Given the listing below, write out exactly the lines starting with the line that has "Tool: polisher for 300 mm wafers" and going on through the line that has "P1: polish blanket", both kept.

------------------------------------------------------------

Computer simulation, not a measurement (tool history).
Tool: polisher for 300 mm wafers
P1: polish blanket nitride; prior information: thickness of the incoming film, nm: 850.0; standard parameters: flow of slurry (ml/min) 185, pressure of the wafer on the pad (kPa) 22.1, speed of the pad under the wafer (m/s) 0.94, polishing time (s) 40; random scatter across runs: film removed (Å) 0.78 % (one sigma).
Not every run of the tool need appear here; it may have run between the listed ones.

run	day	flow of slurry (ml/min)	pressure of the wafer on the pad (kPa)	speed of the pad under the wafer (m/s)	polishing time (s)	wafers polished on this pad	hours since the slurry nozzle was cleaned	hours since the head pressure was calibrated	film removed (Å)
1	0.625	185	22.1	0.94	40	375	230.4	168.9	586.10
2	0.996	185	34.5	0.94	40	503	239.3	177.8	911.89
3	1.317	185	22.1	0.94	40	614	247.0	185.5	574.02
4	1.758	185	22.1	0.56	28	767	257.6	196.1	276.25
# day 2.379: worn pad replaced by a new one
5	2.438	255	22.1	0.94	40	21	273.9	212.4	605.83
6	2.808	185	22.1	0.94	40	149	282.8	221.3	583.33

------------------------------------------------------------

▶ EXPECTED ANSWER:
Tool: polisher for 300 mm wafers
P1: polish blanket nitride; prior information: thickness of the incoming film, nm: 850.0; standard parameters: flow of slurry (ml/min) 185, pressure of the wafer on the pad (kPa) 22.1, speed of the pad under the wafer (m/s) 0.94, polishing time (s) 40; random scatter across runs: film removed (Å) 0.78 % (one sigma).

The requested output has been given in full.